A line containing "(+) after a" appears in the material below. Return exactly every line from the first through that one, and only those.

^^^^^^^^^^^^^^^^
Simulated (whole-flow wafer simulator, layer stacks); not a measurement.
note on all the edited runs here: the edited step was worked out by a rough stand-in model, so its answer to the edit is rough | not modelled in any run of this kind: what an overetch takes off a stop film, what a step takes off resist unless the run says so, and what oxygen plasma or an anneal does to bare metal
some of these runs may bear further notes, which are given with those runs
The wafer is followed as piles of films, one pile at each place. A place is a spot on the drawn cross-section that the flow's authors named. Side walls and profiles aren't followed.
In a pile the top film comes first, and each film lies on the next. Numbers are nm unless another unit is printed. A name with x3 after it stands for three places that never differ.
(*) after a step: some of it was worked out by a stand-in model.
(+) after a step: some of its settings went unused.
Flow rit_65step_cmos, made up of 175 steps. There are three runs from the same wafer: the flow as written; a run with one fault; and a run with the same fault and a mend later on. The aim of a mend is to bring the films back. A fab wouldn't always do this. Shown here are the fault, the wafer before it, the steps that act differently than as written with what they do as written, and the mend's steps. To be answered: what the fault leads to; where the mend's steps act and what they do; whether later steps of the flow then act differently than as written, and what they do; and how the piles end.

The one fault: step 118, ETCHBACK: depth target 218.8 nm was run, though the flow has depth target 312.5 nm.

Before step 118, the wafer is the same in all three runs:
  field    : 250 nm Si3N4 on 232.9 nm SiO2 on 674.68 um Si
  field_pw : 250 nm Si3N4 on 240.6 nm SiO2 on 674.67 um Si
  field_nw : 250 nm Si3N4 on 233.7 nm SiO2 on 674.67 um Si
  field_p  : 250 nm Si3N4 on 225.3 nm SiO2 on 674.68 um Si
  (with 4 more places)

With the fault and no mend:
^^^^^^^^^^^^^^^^

• Expected answer
Simulated (whole-flow wafer simulator, layer stacks); not a measurement.
note on all the edited runs here: the edited step was worked out by a rough stand-in model, so its answer to the edit is rough | not modelled in any run of this kind: what an overetch takes off a stop film, what a step takes off resist unless the run says so, and what oxygen plasma or an anneal does to bare metal
some of these runs may bear further notes, which are given with those runs
The wafer is followed as piles of films, one pile at each place. A place is a spot on the drawn cross-section that the flow's authors named. Side walls and profiles aren't followed.
In a pile the top film comes first, and each film lies on the next. Numbers are nm unless another unit is printed. A name with x3 after it stands for three places that never differ.
(*) after a step: some of it was worked out by a stand-in model.
(+) after a step: some of its settings went unused.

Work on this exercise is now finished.